Action item: Copy the data exactly, keeping every line intact.

Entries shown:
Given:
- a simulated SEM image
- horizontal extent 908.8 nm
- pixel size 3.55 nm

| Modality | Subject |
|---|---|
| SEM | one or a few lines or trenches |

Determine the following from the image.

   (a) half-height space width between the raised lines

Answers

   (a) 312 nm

Worked solution:
Given:
- a simulated SEM image
- horizontal extent 908.8 nm
- pixel size 3.55 nm

| Modality | Subject |
|---|---|
| SEM | one or a few lines or trenches |

Determine the following from the image.

   (a) half-height space width between the raised lines

Answers

   (a) 312 nm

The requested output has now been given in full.